(Beginning of Given records)
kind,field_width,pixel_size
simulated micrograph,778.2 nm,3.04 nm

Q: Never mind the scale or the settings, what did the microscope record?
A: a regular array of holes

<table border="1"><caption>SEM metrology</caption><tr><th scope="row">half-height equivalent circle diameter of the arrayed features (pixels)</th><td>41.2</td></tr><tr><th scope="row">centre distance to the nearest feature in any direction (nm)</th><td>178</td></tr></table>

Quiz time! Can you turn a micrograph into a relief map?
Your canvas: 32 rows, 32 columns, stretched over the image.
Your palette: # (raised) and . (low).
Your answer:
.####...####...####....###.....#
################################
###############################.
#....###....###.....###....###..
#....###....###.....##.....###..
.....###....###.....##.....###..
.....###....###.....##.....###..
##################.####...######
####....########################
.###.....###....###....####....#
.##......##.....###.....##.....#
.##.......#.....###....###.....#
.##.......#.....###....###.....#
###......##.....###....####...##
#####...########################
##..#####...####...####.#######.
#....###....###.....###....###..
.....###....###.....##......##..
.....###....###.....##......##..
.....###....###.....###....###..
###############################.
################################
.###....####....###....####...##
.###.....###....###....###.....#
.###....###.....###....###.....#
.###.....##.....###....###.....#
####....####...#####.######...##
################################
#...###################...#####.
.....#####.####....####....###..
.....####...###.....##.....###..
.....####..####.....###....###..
(End of Given records)

Work item: Reproduce every record that appears above, keeping the wording exact.

Written solution:
kind,field_width,pixel_size
simulated micrograph,778.2 nm,3.04 nm

Q: Never mind the scale or the settings, what did the microscope record?
A: a regular array of holes

<table border="1"><caption>SEM metrology</caption><tr><th scope="row">half-height equivalent circle diameter of the arrayed features (pixels)</th><td>41.2</td></tr><tr><th scope="row">centre distance to the nearest feature in any direction (nm)</th><td>178</td></tr></table>

Quiz time! Can you turn a micrograph into a relief map?
Your canvas: 32 rows, 32 columns, stretched over the image.
Your palette: # (raised) and . (low).
Your answer:
.####...####...####....###.....#
################################
###############################.
#....###....###.....###....###..
#....###....###.....##.....###..
.....###....###.....##.....###..
.....###....###.....##.....###..
##################.####...######
####....########################
.###.....###....###....####....#
.##......##.....###.....##.....#
.##.......#.....###....###.....#
.##.......#.....###....###.....#
###......##.....###....####...##
#####...########################
##..#####...####...####.#######.
#....###....###.....###....###..
.....###....###.....##......##..
.....###....###.....##......##..
.....###....###.....###....###..
###############################.
################################
.###....####....###....####...##
.###.....###....###....###.....#
.###....###.....###....###.....#
.###.....##.....###....###.....#
####....####...#####.######...##
################################
#...###################...#####.
.....#####.####....####....###..
.....####...###.....##.....###..
.....####..####.....###....###..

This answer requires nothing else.